◆ ◆ ◆ ◆
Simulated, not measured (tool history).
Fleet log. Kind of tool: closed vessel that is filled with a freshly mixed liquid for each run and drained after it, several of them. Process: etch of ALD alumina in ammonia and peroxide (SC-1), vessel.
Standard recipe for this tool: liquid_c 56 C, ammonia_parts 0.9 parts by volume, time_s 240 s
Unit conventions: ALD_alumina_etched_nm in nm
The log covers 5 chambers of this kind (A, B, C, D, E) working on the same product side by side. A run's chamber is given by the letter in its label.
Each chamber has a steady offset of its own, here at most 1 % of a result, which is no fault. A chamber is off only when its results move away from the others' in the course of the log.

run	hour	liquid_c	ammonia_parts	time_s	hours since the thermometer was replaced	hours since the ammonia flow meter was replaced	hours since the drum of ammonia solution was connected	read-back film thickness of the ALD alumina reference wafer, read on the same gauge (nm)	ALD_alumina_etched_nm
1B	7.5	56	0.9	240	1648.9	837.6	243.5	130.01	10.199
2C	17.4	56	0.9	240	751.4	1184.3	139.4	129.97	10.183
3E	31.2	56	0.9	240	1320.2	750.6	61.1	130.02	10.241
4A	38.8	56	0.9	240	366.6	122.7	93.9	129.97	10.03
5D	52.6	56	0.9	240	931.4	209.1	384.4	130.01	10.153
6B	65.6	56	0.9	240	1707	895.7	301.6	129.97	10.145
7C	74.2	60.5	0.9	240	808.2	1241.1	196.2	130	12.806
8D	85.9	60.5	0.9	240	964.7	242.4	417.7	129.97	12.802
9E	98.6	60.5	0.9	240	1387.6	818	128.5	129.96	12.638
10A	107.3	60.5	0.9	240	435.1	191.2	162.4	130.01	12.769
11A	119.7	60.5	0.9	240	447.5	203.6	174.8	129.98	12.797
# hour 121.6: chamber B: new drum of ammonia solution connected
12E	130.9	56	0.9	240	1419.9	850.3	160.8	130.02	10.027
◆ ◆ ◆ ◆

[EXERCISE]:
Repeat word for word every line from the start of the entries to the line holding "# hour 121.6: chamber", inclusive, and nothing else.

[YOUR SOLUTION]:
Simulated, not measured (tool history).
Fleet log. Kind of tool: closed vessel that is filled with a freshly mixed liquid for each run and drained after it, several of them. Process: etch of ALD alumina in ammonia and peroxide (SC-1), vessel.
Standard recipe for this tool: liquid_c 56 C, ammonia_parts 0.9 parts by volume, time_s 240 s
Unit conventions: ALD_alumina_etched_nm in nm
The log covers 5 chambers of this kind (A, B, C, D, E) working on the same product side by side. A run's chamber is given by the letter in its label.
Each chamber has a steady offset of its own, here at most 1 % of a result, which is no fault. A chamber is off only when its results move away from the others' in the course of the log.

run	hour	liquid_c	ammonia_parts	time_s	hours since the thermometer was replaced	hours since the ammonia flow meter was replaced	hours since the drum of ammonia solution was connected	read-back film thickness of the ALD alumina reference wafer, read on the same gauge (nm)	ALD_alumina_etched_nm
1B	7.5	56	0.9	240	1648.9	837.6	243.5	130.01	10.199
2C	17.4	56	0.9	240	751.4	1184.3	139.4	129.97	10.183
3E	31.2	56	0.9	240	1320.2	750.6	61.1	130.02	10.241
4A	38.8	56	0.9	240	366.6	122.7	93.9	129.97	10.03
5D	52.6	56	0.9	240	931.4	209.1	384.4	130.01	10.153
6B	65.6	56	0.9	240	1707	895.7	301.6	129.97	10.145
7C	74.2	60.5	0.9	240	808.2	1241.1	196.2	130	12.806
8D	85.9	60.5	0.9	240	964.7	242.4	417.7	129.97	12.802
9E	98.6	60.5	0.9	240	1387.6	818	128.5	129.96	12.638
10A	107.3	60.5	0.9	240	435.1	191.2	162.4	130.01	12.769
11A	119.7	60.5	0.9	240	447.5	203.6	174.8	129.98	12.797
# hour 121.6: chamber B: new drum of ammonia solution connected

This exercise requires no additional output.